* TASK ITEM:
Here is the listing. Print it exactly.

┌──

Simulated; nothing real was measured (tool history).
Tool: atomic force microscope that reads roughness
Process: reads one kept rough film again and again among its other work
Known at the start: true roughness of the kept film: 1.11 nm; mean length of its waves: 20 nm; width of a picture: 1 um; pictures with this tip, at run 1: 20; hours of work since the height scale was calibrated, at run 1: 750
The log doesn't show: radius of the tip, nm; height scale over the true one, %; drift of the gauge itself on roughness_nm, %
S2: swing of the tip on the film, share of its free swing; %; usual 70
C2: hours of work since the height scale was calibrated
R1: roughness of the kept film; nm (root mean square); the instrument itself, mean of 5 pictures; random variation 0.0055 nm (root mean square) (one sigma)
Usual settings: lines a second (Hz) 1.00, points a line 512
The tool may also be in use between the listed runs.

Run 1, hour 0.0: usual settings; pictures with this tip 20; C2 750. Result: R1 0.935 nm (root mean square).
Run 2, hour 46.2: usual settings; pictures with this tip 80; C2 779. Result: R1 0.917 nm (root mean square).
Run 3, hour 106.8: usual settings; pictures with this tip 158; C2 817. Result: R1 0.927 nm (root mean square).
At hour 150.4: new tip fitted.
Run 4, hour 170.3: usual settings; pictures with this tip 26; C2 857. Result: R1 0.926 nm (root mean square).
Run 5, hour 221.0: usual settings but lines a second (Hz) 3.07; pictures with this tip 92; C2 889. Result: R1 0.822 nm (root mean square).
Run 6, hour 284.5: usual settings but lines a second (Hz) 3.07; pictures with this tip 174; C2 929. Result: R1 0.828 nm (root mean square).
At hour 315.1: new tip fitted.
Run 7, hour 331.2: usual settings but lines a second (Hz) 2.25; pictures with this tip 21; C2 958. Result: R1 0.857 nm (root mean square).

└──

* REPLY:
Simulated; nothing real was measured (tool history).
Tool: atomic force microscope that reads roughness
Process: reads one kept rough film again and again among its other work
Known at the start: true roughness of the kept film: 1.11 nm; mean length of its waves: 20 nm; width of a picture: 1 um; pictures with this tip, at run 1: 20; hours of work since the height scale was calibrated, at run 1: 750
The log doesn't show: radius of the tip, nm; height scale over the true one, %; drift of the gauge itself on roughness_nm, %
S2: swing of the tip on the film, share of its free swing; %; usual 70
C2: hours of work since the height scale was calibrated
R1: roughness of the kept film; nm (root mean square); the instrument itself, mean of 5 pictures; random variation 0.0055 nm (root mean square) (one sigma)
Usual settings: lines a second (Hz) 1.00, points a line 512
The tool may also be in use between the listed runs.

Run 1, hour 0.0: usual settings; pictures with this tip 20; C2 750. Result: R1 0.935 nm (root mean square).
Run 2, hour 46.2: usual settings; pictures with this tip 80; C2 779. Result: R1 0.917 nm (root mean square).
Run 3, hour 106.8: usual settings; pictures with this tip 158; C2 817. Result: R1 0.927 nm (root mean square).
At hour 150.4: new tip fitted.
Run 4, hour 170.3: usual settings; pictures with this tip 26; C2 857. Result: R1 0.926 nm (root mean square).
Run 5, hour 221.0: usual settings but lines a second (Hz) 3.07; pictures with this tip 92; C2 889. Result: R1 0.822 nm (root mean square).
Run 6, hour 284.5: usual settings but lines a second (Hz) 3.07; pictures with this tip 174; C2 929. Result: R1 0.828 nm (root mean square).
At hour 315.1: new tip fitted.
Run 7, hour 331.2: usual settings but lines a second (Hz) 2.25; pictures with this tip 21; C2 958. Result: R1 0.857 nm (root mean square).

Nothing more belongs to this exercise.